________
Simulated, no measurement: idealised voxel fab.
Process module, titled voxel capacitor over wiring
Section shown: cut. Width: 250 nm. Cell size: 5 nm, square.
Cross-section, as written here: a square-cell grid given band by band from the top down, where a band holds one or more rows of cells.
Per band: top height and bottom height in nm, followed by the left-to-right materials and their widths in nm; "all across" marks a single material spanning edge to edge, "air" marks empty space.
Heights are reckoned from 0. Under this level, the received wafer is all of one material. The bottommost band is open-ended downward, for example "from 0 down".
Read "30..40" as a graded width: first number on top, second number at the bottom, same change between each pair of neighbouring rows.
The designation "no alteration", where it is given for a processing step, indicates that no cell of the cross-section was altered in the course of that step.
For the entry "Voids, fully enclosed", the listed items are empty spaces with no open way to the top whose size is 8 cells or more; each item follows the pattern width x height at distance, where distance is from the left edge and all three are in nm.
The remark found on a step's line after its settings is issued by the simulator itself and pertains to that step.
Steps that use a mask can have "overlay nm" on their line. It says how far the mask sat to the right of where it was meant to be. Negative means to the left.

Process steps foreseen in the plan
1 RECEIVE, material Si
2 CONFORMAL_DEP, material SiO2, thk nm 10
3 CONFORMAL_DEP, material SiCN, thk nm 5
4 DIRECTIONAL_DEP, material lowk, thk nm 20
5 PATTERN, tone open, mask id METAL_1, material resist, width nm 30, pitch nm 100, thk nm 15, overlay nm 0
________

● ASSIGNED TASK
Reproduce the material above in full, word for word.

● REPLY
Simulated, no measurement: idealised voxel fab.
Process module, titled voxel capacitor over wiring
Section shown: cut. Width: 250 nm. Cell size: 5 nm, square.
Cross-section, as written here: a square-cell grid given band by band from the top down, where a band holds one or more rows of cells.
Per band: top height and bottom height in nm, followed by the left-to-right materials and their widths in nm; "all across" marks a single material spanning edge to edge, "air" marks empty space.
Heights are reckoned from 0. Under this level, the received wafer is all of one material. The bottommost band is open-ended downward, for example "from 0 down".
Read "30..40" as a graded width: first number on top, second number at the bottom, same change between each pair of neighbouring rows.
The designation "no alteration", where it is given for a processing step, indicates that no cell of the cross-section was altered in the course of that step.
For the entry "Voids, fully enclosed", the listed items are empty spaces with no open way to the top whose size is 8 cells or more; each item follows the pattern width x height at distance, where distance is from the left edge and all three are in nm.
The remark found on a step's line after its settings is issued by the simulator itself and pertains to that step.
Steps that use a mask can have "overlay nm" on their line. It says how far the mask sat to the right of where it was meant to be. Negative means to the left.

Process steps foreseen in the plan
1 RECEIVE, material Si
2 CONFORMAL_DEP, material SiO2, thk nm 10
3 CONFORMAL_DEP, material SiCN, thk nm 5
4 DIRECTIONAL_DEP, material lowk, thk nm 20
5 PATTERN, tone open, mask id METAL_1, material resist, width nm 30, pitch nm 100, thk nm 15, overlay nm 0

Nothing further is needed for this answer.